## Information shown
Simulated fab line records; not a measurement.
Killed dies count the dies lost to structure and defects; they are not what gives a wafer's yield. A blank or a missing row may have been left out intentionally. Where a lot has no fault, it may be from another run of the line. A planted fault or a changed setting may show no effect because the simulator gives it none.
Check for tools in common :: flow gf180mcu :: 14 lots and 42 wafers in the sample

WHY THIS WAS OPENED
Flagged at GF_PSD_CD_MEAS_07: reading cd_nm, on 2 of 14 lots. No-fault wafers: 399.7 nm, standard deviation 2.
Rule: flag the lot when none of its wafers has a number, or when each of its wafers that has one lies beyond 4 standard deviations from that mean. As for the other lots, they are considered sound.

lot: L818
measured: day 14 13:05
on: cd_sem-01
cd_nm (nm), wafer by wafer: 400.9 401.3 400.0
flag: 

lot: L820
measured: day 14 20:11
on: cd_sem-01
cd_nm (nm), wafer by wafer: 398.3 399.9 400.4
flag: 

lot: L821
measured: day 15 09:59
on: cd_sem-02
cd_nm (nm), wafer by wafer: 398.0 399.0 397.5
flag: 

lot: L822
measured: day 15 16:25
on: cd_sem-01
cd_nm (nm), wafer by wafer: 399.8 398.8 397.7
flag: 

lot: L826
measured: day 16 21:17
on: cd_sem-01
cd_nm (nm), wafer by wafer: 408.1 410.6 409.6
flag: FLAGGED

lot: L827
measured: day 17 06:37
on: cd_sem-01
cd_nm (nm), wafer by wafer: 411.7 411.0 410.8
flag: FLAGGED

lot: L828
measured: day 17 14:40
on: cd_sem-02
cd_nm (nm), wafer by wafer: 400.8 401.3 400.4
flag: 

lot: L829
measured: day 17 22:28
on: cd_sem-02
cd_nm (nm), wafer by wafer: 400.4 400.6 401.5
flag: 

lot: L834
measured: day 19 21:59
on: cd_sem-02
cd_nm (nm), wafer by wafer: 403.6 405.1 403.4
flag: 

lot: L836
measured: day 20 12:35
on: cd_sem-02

## Assigned task
Reproduce the material above exactly, beginning at its first line and ending with the line that holds "Killed dies count". Include nothing else.

## Reply
Simulated fab line records; not a measurement.
Killed dies count the dies lost to structure and defects; they are not what gives a wafer's yield. A blank or a missing row may have been left out intentionally. Where a lot has no fault, it may be from another run of the line. A planted fault or a changed setting may show no effect because the simulator gives it none.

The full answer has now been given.